## Extracted records
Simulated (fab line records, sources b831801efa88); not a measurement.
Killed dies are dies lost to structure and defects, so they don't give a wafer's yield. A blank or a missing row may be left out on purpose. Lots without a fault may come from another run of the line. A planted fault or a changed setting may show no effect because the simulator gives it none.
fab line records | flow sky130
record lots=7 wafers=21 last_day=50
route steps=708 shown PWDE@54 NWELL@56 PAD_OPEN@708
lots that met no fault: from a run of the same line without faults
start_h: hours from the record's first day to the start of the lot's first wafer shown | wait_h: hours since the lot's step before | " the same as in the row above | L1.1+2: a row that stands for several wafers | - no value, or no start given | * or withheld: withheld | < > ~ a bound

## Work instruction
Copy the data word for word.

## Task output
Simulated (fab line records, sources b831801efa88); not a measurement.
Killed dies are dies lost to structure and defects, so they don't give a wafer's yield. A blank or a missing row may be left out on purpose. Lots without a fault may come from another run of the line. A planted fault or a changed setting may show no effect because the simulator gives it none.
fab line records | flow sky130
record lots=7 wafers=21 last_day=50
route steps=708 shown PWDE@54 NWELL@56 PAD_OPEN@708
lots that met no fault: from a run of the same line without faults
start_h: hours from the record's first day to the start of the lot's first wafer shown | wait_h: hours since the lot's step before | " the same as in the row above | L1.1+2: a row that stands for several wafers | - no value, or no start given | * or withheld: withheld | < > ~ a bound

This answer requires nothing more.